* SOURCE DATA
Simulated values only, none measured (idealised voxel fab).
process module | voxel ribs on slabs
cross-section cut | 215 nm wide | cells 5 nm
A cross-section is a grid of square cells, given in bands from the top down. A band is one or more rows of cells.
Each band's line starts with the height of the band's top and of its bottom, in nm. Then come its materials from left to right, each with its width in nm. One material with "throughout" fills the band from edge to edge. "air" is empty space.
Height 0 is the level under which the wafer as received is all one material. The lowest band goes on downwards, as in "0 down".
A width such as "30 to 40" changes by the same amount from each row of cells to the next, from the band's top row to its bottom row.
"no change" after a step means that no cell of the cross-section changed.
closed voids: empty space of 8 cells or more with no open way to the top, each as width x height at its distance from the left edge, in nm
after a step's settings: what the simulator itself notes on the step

* BRIEF
Line by line, reproduce the data exactly as given.

* ANSWER SECTION
Simulated values only, none measured (idealised voxel fab).
process module | voxel ribs on slabs
cross-section cut | 215 nm wide | cells 5 nm
A cross-section is a grid of square cells, given in bands from the top down. A band is one or more rows of cells.
Each band's line starts with the height of the band's top and of its bottom, in nm. Then come its materials from left to right, each with its width in nm. One material with "throughout" fills the band from edge to edge. "air" is empty space.
Height 0 is the level under which the wafer as received is all one material. The lowest band goes on downwards, as in "0 down".
A width such as "30 to 40" changes by the same amount from each row of cells to the next, from the band's top row to its bottom row.
"no change" after a step means that no cell of the cross-section changed.
closed voids: empty space of 8 cells or more with no open way to the top, each as width x height at its distance from the left edge, in nm
after a step's settings: what the simulator itself notes on the step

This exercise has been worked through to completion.